Required action: For this exercise, return all the data exactly as it stands.

--- Entries shown Enclosed Below ---
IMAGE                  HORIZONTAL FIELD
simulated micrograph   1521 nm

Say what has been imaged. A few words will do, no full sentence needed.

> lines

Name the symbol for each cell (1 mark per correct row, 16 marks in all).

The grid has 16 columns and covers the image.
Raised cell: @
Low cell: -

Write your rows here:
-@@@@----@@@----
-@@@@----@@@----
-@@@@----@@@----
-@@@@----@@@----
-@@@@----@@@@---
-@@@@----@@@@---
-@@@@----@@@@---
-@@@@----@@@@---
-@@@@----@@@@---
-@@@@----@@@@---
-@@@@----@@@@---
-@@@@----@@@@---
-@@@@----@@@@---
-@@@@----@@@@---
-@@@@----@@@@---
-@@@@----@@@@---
--- End of Enclosed Entries shown ---

Expected answer:
IMAGE                  HORIZONTAL FIELD
simulated micrograph   1521 nm

Say what has been imaged. A few words will do, no full sentence needed.

> lines

Name the symbol for each cell (1 mark per correct row, 16 marks in all).

The grid has 16 columns and covers the image.
Raised cell: @
Low cell: -

Write your rows here:
-@@@@----@@@----
-@@@@----@@@----
-@@@@----@@@----
-@@@@----@@@----
-@@@@----@@@@---
-@@@@----@@@@---
-@@@@----@@@@---
-@@@@----@@@@---
-@@@@----@@@@---
-@@@@----@@@@---
-@@@@----@@@@---
-@@@@----@@@@---
-@@@@----@@@@---
-@@@@----@@@@---
-@@@@----@@@@---
-@@@@----@@@@---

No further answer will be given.